Activity — Only the lines from the start of the data through the one containing "Figure. Coarse relief" belong in your answer; return them exactly.

___ Information provided

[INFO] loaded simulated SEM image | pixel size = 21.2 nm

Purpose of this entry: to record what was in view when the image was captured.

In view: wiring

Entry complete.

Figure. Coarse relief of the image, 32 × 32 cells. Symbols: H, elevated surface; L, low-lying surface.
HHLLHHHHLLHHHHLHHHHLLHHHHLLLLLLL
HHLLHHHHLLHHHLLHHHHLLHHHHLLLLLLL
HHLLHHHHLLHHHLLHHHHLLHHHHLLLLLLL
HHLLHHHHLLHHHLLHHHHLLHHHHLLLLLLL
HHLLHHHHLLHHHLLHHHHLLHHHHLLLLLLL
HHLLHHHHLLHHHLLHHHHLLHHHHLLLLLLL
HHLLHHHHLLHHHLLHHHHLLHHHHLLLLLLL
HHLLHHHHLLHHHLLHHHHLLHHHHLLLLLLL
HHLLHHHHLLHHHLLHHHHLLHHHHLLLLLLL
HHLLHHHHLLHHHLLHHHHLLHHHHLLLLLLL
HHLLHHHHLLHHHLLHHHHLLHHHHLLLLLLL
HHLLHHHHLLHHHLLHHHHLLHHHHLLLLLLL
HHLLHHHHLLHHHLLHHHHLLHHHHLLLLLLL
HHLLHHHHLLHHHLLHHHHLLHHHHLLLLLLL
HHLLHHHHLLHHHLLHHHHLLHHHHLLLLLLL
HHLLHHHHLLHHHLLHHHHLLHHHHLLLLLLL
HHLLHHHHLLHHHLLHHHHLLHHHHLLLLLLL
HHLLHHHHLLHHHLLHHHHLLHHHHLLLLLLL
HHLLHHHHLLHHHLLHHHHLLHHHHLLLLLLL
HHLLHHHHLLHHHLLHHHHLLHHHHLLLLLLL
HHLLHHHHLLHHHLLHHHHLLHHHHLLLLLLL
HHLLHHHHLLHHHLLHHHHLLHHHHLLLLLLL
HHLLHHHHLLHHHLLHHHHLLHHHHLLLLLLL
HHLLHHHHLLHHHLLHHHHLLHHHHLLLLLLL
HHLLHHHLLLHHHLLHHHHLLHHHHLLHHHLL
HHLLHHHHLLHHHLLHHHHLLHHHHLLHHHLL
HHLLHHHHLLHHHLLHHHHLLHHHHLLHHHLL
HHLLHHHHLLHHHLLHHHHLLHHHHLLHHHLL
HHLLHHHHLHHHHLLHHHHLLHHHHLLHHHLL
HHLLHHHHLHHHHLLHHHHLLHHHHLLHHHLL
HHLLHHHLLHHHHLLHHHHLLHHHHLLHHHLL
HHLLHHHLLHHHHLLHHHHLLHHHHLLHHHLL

______

Task answer —
[INFO] loaded simulated SEM image | pixel size = 21.2 nm

Purpose of this entry: to record what was in view when the image was captured.

In view: wiring

Entry complete.

Figure. Coarse relief of the image, 32 × 32 cells. Symbols: H, elevated surface; L, low-lying surface.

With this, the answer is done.